§ **Dataset entries**:
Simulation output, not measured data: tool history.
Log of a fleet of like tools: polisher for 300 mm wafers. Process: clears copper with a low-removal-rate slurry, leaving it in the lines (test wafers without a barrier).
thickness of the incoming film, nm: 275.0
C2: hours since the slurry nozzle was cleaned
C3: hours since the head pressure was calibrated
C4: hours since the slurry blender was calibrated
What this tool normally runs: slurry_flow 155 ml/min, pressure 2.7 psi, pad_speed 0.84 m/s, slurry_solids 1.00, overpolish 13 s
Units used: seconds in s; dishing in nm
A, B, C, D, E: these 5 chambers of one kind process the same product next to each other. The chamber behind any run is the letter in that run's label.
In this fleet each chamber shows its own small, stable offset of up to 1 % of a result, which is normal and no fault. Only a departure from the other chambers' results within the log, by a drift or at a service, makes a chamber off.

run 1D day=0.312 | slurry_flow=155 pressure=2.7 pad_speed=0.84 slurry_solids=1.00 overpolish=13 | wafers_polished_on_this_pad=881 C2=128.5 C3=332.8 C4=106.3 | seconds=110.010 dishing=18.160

§ **Assigned task**: Reproduce every line of the entries above, unchanged, from the very first one down to and including the line containing "In this fleet".

§ **Answer section**:
Simulation output, not measured data: tool history.
Log of a fleet of like tools: polisher for 300 mm wafers. Process: clears copper with a low-removal-rate slurry, leaving it in the lines (test wafers without a barrier).
thickness of the incoming film, nm: 275.0
C2: hours since the slurry nozzle was cleaned
C3: hours since the head pressure was calibrated
C4: hours since the slurry blender was calibrated
What this tool normally runs: slurry_flow 155 ml/min, pressure 2.7 psi, pad_speed 0.84 m/s, slurry_solids 1.00, overpolish 13 s
Units used: seconds in s; dishing in nm
A, B, C, D, E: these 5 chambers of one kind process the same product next to each other. The chamber behind any run is the letter in that run's label.
In this fleet each chamber shows its own small, stable offset of up to 1 % of a result, which is normal and no fault. Only a departure from the other chambers' results within the log, by a drift or at a service, makes a chamber off.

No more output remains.